++++ Data records

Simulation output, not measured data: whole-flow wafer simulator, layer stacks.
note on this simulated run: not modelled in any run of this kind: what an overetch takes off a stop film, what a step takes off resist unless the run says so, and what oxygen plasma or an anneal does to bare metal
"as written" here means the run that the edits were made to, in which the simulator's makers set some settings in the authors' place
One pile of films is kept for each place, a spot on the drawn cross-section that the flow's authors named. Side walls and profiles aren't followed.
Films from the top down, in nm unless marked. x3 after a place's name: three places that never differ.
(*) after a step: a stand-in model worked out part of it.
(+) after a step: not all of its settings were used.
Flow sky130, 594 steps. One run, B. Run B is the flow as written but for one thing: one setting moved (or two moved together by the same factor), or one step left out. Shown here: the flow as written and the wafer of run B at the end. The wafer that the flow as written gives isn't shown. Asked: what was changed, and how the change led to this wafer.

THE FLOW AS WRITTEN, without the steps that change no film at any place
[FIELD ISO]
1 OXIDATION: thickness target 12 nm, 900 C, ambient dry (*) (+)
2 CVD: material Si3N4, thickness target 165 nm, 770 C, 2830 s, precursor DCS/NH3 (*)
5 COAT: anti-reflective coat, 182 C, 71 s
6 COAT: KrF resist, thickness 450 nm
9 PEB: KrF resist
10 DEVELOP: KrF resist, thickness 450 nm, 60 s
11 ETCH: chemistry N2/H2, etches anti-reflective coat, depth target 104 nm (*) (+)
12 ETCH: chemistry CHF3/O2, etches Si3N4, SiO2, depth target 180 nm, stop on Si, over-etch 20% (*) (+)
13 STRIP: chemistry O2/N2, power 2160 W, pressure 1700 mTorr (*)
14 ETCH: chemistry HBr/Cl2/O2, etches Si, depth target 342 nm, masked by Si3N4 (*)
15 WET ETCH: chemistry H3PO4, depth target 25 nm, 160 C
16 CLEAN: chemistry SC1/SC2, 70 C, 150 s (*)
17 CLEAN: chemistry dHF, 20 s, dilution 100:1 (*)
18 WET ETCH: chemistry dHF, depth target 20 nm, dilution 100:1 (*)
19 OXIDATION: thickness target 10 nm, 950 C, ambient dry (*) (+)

++++++++

Copy out the data above word for word, starting at its first line and ending with the line that contains "10 DEVELOP: KrF".

Task response »
Simulation output, not measured data: whole-flow wafer simulator, layer stacks.
note on this simulated run: not modelled in any run of this kind: what an overetch takes off a stop film, what a step takes off resist unless the run says so, and what oxygen plasma or an anneal does to bare metal
"as written" here means the run that the edits were made to, in which the simulator's makers set some settings in the authors' place
One pile of films is kept for each place, a spot on the drawn cross-section that the flow's authors named. Side walls and profiles aren't followed.
Films from the top down, in nm unless marked. x3 after a place's name: three places that never differ.
(*) after a step: a stand-in model worked out part of it.
(+) after a step: not all of its settings were used.
Flow sky130, 594 steps. One run, B. Run B is the flow as written but for one thing: one setting moved (or two moved together by the same factor), or one step left out. Shown here: the flow as written and the wafer of run B at the end. The wafer that the flow as written gives isn't shown. Asked: what was changed, and how the change led to this wafer.

THE FLOW AS WRITTEN, without the steps that change no film at any place
[FIELD ISO]
1 OXIDATION: thickness target 12 nm, 900 C, ambient dry (*) (+)
2 CVD: material Si3N4, thickness target 165 nm, 770 C, 2830 s, precursor DCS/NH3 (*)
5 COAT: anti-reflective coat, 182 C, 71 s
6 COAT: KrF resist, thickness 450 nm
9 PEB: KrF resist
10 DEVELOP: KrF resist, thickness 450 nm, 60 s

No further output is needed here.